→ Study material:
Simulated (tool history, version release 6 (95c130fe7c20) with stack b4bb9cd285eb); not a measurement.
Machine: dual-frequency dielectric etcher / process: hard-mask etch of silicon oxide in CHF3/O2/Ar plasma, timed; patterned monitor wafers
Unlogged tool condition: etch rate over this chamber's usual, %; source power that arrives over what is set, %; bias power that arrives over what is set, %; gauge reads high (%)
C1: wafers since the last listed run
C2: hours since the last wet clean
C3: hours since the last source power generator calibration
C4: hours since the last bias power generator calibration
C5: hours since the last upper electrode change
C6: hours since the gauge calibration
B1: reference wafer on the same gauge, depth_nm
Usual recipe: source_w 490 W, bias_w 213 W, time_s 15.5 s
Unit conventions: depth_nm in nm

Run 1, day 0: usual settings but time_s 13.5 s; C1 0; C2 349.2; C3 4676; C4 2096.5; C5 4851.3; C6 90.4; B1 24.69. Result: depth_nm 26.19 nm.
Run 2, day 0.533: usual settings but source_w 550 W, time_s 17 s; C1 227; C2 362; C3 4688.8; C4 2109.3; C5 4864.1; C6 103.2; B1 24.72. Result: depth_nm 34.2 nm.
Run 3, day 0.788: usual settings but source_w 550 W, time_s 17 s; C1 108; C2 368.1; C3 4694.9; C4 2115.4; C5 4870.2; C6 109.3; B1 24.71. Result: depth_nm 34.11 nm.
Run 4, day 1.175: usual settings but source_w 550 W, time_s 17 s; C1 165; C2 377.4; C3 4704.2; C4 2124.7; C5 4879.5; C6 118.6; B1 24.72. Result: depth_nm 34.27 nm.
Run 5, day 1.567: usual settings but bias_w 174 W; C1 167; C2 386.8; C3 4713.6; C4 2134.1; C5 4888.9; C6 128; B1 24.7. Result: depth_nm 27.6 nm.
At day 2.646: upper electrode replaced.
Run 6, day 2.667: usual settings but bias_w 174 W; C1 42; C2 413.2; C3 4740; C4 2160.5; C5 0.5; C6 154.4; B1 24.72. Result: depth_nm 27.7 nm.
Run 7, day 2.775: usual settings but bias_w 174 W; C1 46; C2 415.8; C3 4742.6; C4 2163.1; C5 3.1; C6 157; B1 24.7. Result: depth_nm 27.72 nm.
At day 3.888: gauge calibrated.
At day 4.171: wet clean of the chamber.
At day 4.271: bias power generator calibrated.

→ Task item:
Which lines run from the first of the listing to the line containing "C4: hours since"? Reproduce those exactly, both ends included.

→ Problem solution:
Simulated (tool history, version release 6 (95c130fe7c20) with stack b4bb9cd285eb); not a measurement.
Machine: dual-frequency dielectric etcher / process: hard-mask etch of silicon oxide in CHF3/O2/Ar plasma, timed; patterned monitor wafers
Unlogged tool condition: etch rate over this chamber's usual, %; source power that arrives over what is set, %; bias power that arrives over what is set, %; gauge reads high (%)
C1: wafers since the last listed run
C2: hours since the last wet clean
C3: hours since the last source power generator calibration
C4: hours since the last bias power generator calibration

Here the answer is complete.